→ WORK ITEM: All lines from the opening of the entries below through the line containing "quantities in nm." must be output exactly as they appear, with no other lines.

-- GIVEN ENTRIES follows --

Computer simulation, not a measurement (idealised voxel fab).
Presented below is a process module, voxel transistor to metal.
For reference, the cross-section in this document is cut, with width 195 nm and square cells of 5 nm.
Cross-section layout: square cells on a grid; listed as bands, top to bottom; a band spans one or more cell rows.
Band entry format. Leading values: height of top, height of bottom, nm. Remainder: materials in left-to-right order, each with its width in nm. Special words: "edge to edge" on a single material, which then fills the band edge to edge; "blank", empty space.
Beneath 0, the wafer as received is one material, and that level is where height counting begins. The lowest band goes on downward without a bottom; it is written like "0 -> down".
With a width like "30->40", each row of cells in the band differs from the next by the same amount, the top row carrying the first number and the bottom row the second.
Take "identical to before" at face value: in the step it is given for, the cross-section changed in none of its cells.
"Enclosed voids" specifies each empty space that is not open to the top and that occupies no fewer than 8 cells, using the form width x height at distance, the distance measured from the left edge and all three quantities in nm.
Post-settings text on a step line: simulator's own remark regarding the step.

-- GIVEN ENTRIES concluded --

→ EXERCISE RESPONSE:
Computer simulation, not a measurement (idealised voxel fab).
Presented below is a process module, voxel transistor to metal.
For reference, the cross-section in this document is cut, with width 195 nm and square cells of 5 nm.
Cross-section layout: square cells on a grid; listed as bands, top to bottom; a band spans one or more cell rows.
Band entry format. Leading values: height of top, height of bottom, nm. Remainder: materials in left-to-right order, each with its width in nm. Special words: "edge to edge" on a single material, which then fills the band edge to edge; "blank", empty space.
Beneath 0, the wafer as received is one material, and that level is where height counting begins. The lowest band goes on downward without a bottom; it is written like "0 -> down".
With a width like "30->40", each row of cells in the band differs from the next by the same amount, the top row carrying the first number and the bottom row the second.
Take "identical to before" at face value: in the step it is given for, the cross-section changed in none of its cells.
"Enclosed voids" specifies each empty space that is not open to the top and that occupies no fewer than 8 cells, using the form width x height at distance, the distance measured from the left edge and all three quantities in nm.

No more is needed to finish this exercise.